── Record extracts

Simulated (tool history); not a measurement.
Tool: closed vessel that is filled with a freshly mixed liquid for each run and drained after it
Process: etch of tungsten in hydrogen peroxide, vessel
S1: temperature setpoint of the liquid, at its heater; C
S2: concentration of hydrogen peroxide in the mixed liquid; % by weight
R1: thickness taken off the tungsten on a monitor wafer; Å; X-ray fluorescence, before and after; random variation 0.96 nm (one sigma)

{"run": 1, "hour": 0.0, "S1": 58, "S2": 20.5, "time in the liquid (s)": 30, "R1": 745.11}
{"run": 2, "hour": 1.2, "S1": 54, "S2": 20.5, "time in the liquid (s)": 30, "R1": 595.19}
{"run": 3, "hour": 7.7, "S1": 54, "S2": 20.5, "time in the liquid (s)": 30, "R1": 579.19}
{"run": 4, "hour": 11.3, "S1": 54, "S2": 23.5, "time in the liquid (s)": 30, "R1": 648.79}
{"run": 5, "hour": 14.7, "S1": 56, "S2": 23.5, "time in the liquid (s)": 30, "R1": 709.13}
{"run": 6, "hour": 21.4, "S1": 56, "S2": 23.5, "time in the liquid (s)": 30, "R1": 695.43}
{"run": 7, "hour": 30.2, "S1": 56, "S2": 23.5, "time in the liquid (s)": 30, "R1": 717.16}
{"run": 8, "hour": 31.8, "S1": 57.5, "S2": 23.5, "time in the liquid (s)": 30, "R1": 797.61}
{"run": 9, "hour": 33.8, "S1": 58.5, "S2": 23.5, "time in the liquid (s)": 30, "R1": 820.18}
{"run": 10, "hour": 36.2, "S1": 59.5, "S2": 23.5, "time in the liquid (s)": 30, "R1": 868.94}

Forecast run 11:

────

* _Activity_
All of the data must be written out again, exactly as it stands.

* _Response area_
Simulated (tool history); not a measurement.
Tool: closed vessel that is filled with a freshly mixed liquid for each run and drained after it
Process: etch of tungsten in hydrogen peroxide, vessel
S1: temperature setpoint of the liquid, at its heater; C
S2: concentration of hydrogen peroxide in the mixed liquid; % by weight
R1: thickness taken off the tungsten on a monitor wafer; Å; X-ray fluorescence, before and after; random variation 0.96 nm (one sigma)

{"run": 1, "hour": 0.0, "S1": 58, "S2": 20.5, "time in the liquid (s)": 30, "R1": 745.11}
{"run": 2, "hour": 1.2, "S1": 54, "S2": 20.5, "time in the liquid (s)": 30, "R1": 595.19}
{"run": 3, "hour": 7.7, "S1": 54, "S2": 20.5, "time in the liquid (s)": 30, "R1": 579.19}
{"run": 4, "hour": 11.3, "S1": 54, "S2": 23.5, "time in the liquid (s)": 30, "R1": 648.79}
{"run": 5, "hour": 14.7, "S1": 56, "S2": 23.5, "time in the liquid (s)": 30, "R1": 709.13}
{"run": 6, "hour": 21.4, "S1": 56, "S2": 23.5, "time in the liquid (s)": 30, "R1": 695.43}
{"run": 7, "hour": 30.2, "S1": 56, "S2": 23.5, "time in the liquid (s)": 30, "R1": 717.16}
{"run": 8, "hour": 31.8, "S1": 57.5, "S2": 23.5, "time in the liquid (s)": 30, "R1": 797.61}
{"run": 9, "hour": 33.8, "S1": 58.5, "S2": 23.5, "time in the liquid (s)": 30, "R1": 820.18}
{"run": 10, "hour": 36.2, "S1": 59.5, "S2": 23.5, "time in the liquid (s)": 30, "R1": 868.94}

Forecast run 11:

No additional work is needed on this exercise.